* _Work task_: Return the complete listing without omission.

* _Data listing_:
—————

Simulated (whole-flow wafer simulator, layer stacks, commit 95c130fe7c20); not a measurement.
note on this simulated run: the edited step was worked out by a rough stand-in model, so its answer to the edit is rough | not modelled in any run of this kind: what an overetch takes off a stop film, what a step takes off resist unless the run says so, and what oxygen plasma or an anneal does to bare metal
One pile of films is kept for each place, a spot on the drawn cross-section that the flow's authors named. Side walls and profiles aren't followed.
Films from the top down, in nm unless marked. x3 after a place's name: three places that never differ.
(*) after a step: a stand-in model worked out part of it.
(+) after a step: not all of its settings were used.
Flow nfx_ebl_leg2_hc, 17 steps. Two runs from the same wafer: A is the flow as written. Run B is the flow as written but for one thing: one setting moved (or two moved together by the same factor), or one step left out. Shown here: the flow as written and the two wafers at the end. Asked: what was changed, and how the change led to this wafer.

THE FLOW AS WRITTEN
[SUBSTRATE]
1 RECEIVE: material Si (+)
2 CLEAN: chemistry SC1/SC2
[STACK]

—————

* _Exercise result_:
Simulated (whole-flow wafer simulator, layer stacks, commit 95c130fe7c20); not a measurement.
note on this simulated run: the edited step was worked out by a rough stand-in model, so its answer to the edit is rough | not modelled in any run of this kind: what an overetch takes off a stop film, what a step takes off resist unless the run says so, and what oxygen plasma or an anneal does to bare metal
One pile of films is kept for each place, a spot on the drawn cross-section that the flow's authors named. Side walls and profiles aren't followed.
Films from the top down, in nm unless marked. x3 after a place's name: three places that never differ.
(*) after a step: a stand-in model worked out part of it.
(+) after a step: not all of its settings were used.
Flow nfx_ebl_leg2_hc, 17 steps. Two runs from the same wafer: A is the flow as written. Run B is the flow as written but for one thing: one setting moved (or two moved together by the same factor), or one step left out. Shown here: the flow as written and the two wafers at the end. Asked: what was changed, and how the change led to this wafer.

THE FLOW AS WRITTEN
[SUBSTRATE]
1 RECEIVE: material Si (+)
2 CLEAN: chemistry SC1/SC2
[STACK]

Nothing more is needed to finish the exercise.